------------------------------------------------------------------------

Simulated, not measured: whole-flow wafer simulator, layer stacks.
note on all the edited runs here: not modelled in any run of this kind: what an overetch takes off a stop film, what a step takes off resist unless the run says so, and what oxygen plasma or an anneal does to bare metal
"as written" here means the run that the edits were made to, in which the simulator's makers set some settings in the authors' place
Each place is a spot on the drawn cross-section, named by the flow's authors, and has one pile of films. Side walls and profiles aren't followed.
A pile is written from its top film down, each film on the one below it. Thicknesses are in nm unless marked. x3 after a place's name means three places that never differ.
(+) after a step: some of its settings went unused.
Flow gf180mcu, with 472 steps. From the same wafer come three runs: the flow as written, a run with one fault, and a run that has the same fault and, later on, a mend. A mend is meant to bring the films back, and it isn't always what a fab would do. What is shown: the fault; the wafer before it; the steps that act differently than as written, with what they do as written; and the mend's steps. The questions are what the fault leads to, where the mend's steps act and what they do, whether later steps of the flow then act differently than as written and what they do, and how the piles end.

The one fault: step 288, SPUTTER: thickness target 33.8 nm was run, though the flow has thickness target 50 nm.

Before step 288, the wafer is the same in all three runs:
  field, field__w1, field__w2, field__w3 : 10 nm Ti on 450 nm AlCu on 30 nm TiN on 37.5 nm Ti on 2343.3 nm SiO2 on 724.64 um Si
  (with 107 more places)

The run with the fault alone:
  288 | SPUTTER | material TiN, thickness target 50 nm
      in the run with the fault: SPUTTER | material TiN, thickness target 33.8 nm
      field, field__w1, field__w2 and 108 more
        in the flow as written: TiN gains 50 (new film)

------------------------------------------------------------------------

- _Assignment_
Repeat each entry exactly as it was given.

- _Problem solution_
Simulated, not measured: whole-flow wafer simulator, layer stacks.
note on all the edited runs here: not modelled in any run of this kind: what an overetch takes off a stop film, what a step takes off resist unless the run says so, and what oxygen plasma or an anneal does to bare metal
"as written" here means the run that the edits were made to, in which the simulator's makers set some settings in the authors' place
Each place is a spot on the drawn cross-section, named by the flow's authors, and has one pile of films. Side walls and profiles aren't followed.
A pile is written from its top film down, each film on the one below it. Thicknesses are in nm unless marked. x3 after a place's name means three places that never differ.
(+) after a step: some of its settings went unused.
Flow gf180mcu, with 472 steps. From the same wafer come three runs: the flow as written, a run with one fault, and a run that has the same fault and, later on, a mend. A mend is meant to bring the films back, and it isn't always what a fab would do. What is shown: the fault; the wafer before it; the steps that act differently than as written, with what they do as written; and the mend's steps. The questions are what the fault leads to, where the mend's steps act and what they do, whether later steps of the flow then act differently than as written and what they do, and how the piles end.

The one fault: step 288, SPUTTER: thickness target 33.8 nm was run, though the flow has thickness target 50 nm.

Before step 288, the wafer is the same in all three runs:
  field, field__w1, field__w2, field__w3 : 10 nm Ti on 450 nm AlCu on 30 nm TiN on 37.5 nm Ti on 2343.3 nm SiO2 on 724.64 um Si
  (with 107 more places)

The run with the fault alone:
  288 | SPUTTER | material TiN, thickness target 50 nm
      in the run with the fault: SPUTTER | material TiN, thickness target 33.8 nm
      field, field__w1, field__w2 and 108 more
        in the flow as written: TiN gains 50 (new film)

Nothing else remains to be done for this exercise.